§ **Exercise**
Of the records that follow, copy only the lines from the line containing "the recipe's value." to the line containing "## THE READING", both included, exactly as written.

§ **Input data**
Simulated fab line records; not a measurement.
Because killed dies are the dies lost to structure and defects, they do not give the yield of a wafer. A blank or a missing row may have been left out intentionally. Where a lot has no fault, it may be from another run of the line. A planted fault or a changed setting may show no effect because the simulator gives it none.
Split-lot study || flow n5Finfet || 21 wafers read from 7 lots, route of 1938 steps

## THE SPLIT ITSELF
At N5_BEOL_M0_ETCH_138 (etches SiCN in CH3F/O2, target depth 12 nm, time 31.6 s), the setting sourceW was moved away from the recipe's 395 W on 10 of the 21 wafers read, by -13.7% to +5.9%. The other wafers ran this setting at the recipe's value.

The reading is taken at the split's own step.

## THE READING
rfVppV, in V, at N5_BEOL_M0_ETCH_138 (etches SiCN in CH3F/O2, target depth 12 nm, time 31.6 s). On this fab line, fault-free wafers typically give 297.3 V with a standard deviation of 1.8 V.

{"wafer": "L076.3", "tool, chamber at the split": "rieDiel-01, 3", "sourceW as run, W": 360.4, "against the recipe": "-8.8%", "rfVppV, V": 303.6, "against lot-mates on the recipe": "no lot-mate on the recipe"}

§ **Solution**
At N5_BEOL_M0_ETCH_138 (etches SiCN in CH3F/O2, target depth 12 nm, time 31.6 s), the setting sourceW was moved away from the recipe's 395 W on 10 of the 21 wafers read, by -13.7% to +5.9%. The other wafers ran this setting at the recipe's value.

The reading is taken at the split's own step.

## THE READING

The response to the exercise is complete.